==== PROVIDED MATERIAL ====

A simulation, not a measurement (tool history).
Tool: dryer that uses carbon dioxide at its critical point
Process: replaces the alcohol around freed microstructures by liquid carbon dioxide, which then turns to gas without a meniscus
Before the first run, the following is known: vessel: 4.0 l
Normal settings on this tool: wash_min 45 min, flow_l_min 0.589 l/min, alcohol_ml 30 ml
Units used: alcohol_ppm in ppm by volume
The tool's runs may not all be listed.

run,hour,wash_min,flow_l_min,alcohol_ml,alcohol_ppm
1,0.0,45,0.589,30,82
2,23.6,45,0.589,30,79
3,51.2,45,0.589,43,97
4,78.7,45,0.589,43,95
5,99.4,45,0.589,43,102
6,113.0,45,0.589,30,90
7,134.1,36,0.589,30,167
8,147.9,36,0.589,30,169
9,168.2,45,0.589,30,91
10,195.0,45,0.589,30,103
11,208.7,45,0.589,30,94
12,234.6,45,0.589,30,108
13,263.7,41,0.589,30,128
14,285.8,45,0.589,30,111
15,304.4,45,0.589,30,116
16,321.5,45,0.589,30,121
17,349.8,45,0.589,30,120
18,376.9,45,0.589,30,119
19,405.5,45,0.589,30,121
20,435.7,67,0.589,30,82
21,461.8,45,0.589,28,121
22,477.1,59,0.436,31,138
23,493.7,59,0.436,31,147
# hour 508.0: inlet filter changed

====

Every line of the material above must be duplicated exactly.

A simulation, not a measurement (tool history).
Tool: dryer that uses carbon dioxide at its critical point
Process: replaces the alcohol around freed microstructures by liquid carbon dioxide, which then turns to gas without a meniscus
Before the first run, the following is known: vessel: 4.0 l
Normal settings on this tool: wash_min 45 min, flow_l_min 0.589 l/min, alcohol_ml 30 ml
Units used: alcohol_ppm in ppm by volume
The tool's runs may not all be listed.

run,hour,wash_min,flow_l_min,alcohol_ml,alcohol_ppm
1,0.0,45,0.589,30,82
2,23.6,45,0.589,30,79
3,51.2,45,0.589,43,97
4,78.7,45,0.589,43,95
5,99.4,45,0.589,43,102
6,113.0,45,0.589,30,90
7,134.1,36,0.589,30,167
8,147.9,36,0.589,30,169
9,168.2,45,0.589,30,91
10,195.0,45,0.589,30,103
11,208.7,45,0.589,30,94
12,234.6,45,0.589,30,108
13,263.7,41,0.589,30,128
14,285.8,45,0.589,30,111
15,304.4,45,0.589,30,116
16,321.5,45,0.589,30,121
17,349.8,45,0.589,30,120
18,376.9,45,0.589,30,119
19,405.5,45,0.589,30,121
20,435.7,67,0.589,30,82
21,461.8,45,0.589,28,121
22,477.1,59,0.436,31,138
23,493.7,59,0.436,31,147
# hour 508.0: inlet filter changed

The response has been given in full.